Supplied information:
:::

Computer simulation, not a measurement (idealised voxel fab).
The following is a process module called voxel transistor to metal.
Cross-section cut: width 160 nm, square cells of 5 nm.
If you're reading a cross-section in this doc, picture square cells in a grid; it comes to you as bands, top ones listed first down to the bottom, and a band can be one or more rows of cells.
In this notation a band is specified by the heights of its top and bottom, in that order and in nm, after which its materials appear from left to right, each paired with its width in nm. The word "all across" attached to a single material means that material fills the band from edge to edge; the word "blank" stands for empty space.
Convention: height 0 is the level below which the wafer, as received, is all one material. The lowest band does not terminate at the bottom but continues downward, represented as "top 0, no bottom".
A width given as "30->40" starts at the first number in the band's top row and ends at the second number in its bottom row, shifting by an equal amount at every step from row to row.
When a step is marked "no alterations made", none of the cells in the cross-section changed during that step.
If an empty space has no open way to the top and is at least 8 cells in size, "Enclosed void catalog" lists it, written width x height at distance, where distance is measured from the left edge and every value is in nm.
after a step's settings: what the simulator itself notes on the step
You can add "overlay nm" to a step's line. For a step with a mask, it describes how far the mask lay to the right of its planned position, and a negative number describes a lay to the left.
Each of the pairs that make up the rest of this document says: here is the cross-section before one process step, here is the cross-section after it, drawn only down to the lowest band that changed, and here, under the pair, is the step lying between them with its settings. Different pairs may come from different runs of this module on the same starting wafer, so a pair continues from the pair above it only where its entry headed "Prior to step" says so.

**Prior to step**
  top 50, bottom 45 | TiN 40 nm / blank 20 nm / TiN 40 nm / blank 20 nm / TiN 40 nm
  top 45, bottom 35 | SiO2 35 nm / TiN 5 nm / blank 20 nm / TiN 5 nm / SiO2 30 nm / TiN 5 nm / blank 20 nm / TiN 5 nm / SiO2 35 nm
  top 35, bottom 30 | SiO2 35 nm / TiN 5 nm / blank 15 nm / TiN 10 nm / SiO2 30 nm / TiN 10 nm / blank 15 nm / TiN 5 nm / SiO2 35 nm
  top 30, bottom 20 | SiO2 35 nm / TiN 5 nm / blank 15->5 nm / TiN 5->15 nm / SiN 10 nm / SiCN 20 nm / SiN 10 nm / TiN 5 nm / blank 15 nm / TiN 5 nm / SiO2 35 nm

:::

Activity: Only the lines from the first line of the records through the line with "When a step" should be reproduced, exactly and with nothing added.

Your solution:
Computer simulation, not a measurement (idealised voxel fab).
The following is a process module called voxel transistor to metal.
Cross-section cut: width 160 nm, square cells of 5 nm.
If you're reading a cross-section in this doc, picture square cells in a grid; it comes to you as bands, top ones listed first down to the bottom, and a band can be one or more rows of cells.
In this notation a band is specified by the heights of its top and bottom, in that order and in nm, after which its materials appear from left to right, each paired with its width in nm. The word "all across" attached to a single material means that material fills the band from edge to edge; the word "blank" stands for empty space.
Convention: height 0 is the level below which the wafer, as received, is all one material. The lowest band does not terminate at the bottom but continues downward, represented as "top 0, no bottom".
A width given as "30->40" starts at the first number in the band's top row and ends at the second number in its bottom row, shifting by an equal amount at every step from row to row.
When a step is marked "no alterations made", none of the cells in the cross-section changed during that step.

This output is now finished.